Requirement: Your answer should be the lines from the start of the records through the line with "Short answer. Depth", copied word for word.

------ Recorded information ------

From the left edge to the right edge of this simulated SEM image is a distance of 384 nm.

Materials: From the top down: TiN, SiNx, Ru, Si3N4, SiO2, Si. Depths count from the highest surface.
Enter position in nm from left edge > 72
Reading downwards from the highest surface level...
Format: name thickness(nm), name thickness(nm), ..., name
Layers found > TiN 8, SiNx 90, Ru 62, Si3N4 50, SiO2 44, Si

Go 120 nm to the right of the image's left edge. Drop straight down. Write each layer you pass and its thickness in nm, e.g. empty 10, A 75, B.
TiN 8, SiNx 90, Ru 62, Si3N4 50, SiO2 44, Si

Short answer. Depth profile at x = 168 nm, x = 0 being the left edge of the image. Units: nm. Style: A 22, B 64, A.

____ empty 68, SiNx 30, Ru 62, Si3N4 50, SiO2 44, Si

------

Task solution:
From the left edge to the right edge of this simulated SEM image is a distance of 384 nm.

Materials: From the top down: TiN, SiNx, Ru, Si3N4, SiO2, Si. Depths count from the highest surface.
Enter position in nm from left edge > 72
Reading downwards from the highest surface level...
Format: name thickness(nm), name thickness(nm), ..., name
Layers found > TiN 8, SiNx 90, Ru 62, Si3N4 50, SiO2 44, Si

Go 120 nm to the right of the image's left edge. Drop straight down. Write each layer you pass and its thickness in nm, e.g. empty 10, A 75, B.
TiN 8, SiNx 90, Ru 62, Si3N4 50, SiO2 44, Si

Short answer. Depth profile at x = 168 nm, x = 0 being the left edge of the image. Units: nm. Style: A 22, B 64, A.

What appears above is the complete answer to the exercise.